........

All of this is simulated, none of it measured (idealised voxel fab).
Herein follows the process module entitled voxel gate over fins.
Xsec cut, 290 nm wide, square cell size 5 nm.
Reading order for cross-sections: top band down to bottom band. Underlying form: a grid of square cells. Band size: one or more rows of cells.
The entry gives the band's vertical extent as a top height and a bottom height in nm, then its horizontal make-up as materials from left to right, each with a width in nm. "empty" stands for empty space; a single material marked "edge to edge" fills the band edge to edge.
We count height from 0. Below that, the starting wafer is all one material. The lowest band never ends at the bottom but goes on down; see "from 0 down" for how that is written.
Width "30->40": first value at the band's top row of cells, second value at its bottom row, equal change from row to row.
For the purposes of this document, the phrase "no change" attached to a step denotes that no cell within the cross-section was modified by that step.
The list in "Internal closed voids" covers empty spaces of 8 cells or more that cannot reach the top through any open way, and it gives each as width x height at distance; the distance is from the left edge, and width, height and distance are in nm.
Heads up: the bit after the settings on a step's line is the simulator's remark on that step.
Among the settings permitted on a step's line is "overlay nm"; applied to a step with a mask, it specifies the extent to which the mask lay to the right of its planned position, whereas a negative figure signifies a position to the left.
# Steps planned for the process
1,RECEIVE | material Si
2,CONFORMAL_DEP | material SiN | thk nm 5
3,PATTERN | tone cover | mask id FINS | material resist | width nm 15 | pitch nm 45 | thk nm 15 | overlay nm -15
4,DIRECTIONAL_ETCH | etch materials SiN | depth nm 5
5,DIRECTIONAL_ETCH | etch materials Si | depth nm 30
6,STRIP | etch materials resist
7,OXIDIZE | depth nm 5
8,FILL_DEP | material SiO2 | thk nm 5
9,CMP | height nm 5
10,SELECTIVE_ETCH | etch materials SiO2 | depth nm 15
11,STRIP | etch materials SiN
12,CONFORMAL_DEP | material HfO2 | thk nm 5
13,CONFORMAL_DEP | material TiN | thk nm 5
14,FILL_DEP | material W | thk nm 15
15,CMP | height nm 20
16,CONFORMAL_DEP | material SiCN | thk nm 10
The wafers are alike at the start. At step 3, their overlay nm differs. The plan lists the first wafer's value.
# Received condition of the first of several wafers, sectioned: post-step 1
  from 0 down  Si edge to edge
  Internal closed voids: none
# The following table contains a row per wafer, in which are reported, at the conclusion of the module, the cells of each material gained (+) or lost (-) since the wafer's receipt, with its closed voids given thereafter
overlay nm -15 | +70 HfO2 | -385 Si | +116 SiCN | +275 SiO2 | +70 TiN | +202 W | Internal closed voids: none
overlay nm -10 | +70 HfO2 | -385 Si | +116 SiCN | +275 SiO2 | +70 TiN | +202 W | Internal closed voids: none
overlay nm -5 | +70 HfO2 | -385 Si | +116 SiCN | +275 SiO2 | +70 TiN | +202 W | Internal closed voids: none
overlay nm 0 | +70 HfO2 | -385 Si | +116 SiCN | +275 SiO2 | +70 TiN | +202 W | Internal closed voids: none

........

**Work order:** The reply should consist solely of the lines above from the one that has "For the purposes" through the one that has "The list in", reproduced exactly.

**Written answer:**
For the purposes of this document, the phrase "no change" attached to a step denotes that no cell within the cross-section was modified by that step.
The list in "Internal closed voids" covers empty spaces of 8 cells or more that cannot reach the top through any open way, and it gives each as width x height at distance; the distance is from the left edge, and width, height and distance are in nm.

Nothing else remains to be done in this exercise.